• INFORMATION PROVIDED
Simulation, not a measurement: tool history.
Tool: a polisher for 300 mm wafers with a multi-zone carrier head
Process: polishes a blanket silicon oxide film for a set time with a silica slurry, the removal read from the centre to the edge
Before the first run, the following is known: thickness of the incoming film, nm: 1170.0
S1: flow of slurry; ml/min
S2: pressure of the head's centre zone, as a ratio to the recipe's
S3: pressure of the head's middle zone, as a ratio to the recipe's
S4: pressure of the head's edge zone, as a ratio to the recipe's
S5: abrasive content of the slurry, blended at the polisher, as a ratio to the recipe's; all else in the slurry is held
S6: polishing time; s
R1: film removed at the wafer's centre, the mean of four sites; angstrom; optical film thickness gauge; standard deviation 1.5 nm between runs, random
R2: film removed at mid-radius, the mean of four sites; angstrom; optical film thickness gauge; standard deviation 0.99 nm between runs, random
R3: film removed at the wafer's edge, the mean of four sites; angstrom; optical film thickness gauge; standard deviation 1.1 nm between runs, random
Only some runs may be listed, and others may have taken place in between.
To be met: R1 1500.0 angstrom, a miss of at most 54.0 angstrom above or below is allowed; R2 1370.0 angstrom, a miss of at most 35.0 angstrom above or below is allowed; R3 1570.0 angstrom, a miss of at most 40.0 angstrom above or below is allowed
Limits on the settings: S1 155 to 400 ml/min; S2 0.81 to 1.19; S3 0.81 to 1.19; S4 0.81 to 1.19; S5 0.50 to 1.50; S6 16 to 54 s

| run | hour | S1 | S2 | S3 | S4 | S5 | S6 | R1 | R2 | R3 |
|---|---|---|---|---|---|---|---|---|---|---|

• TASK ITEM
Please restate every record above word for word.

• EXERCISE SOLUTION
Simulation, not a measurement: tool history.
Tool: a polisher for 300 mm wafers with a multi-zone carrier head
Process: polishes a blanket silicon oxide film for a set time with a silica slurry, the removal read from the centre to the edge
Before the first run, the following is known: thickness of the incoming film, nm: 1170.0
S1: flow of slurry; ml/min
S2: pressure of the head's centre zone, as a ratio to the recipe's
S3: pressure of the head's middle zone, as a ratio to the recipe's
S4: pressure of the head's edge zone, as a ratio to the recipe's
S5: abrasive content of the slurry, blended at the polisher, as a ratio to the recipe's; all else in the slurry is held
S6: polishing time; s
R1: film removed at the wafer's centre, the mean of four sites; angstrom; optical film thickness gauge; standard deviation 1.5 nm between runs, random
R2: film removed at mid-radius, the mean of four sites; angstrom; optical film thickness gauge; standard deviation 0.99 nm between runs, random
R3: film removed at the wafer's edge, the mean of four sites; angstrom; optical film thickness gauge; standard deviation 1.1 nm between runs, random
Only some runs may be listed, and others may have taken place in between.
To be met: R1 1500.0 angstrom, a miss of at most 54.0 angstrom above or below is allowed; R2 1370.0 angstrom, a miss of at most 35.0 angstrom above or below is allowed; R3 1570.0 angstrom, a miss of at most 40.0 angstrom above or below is allowed
Limits on the settings: S1 155 to 400 ml/min; S2 0.81 to 1.19; S3 0.81 to 1.19; S4 0.81 to 1.19; S5 0.50 to 1.50; S6 16 to 54 s

| run | hour | S1 | S2 | S3 | S4 | S5 | S6 | R1 | R2 | R3 |
|---|---|---|---|---|---|---|---|---|---|---|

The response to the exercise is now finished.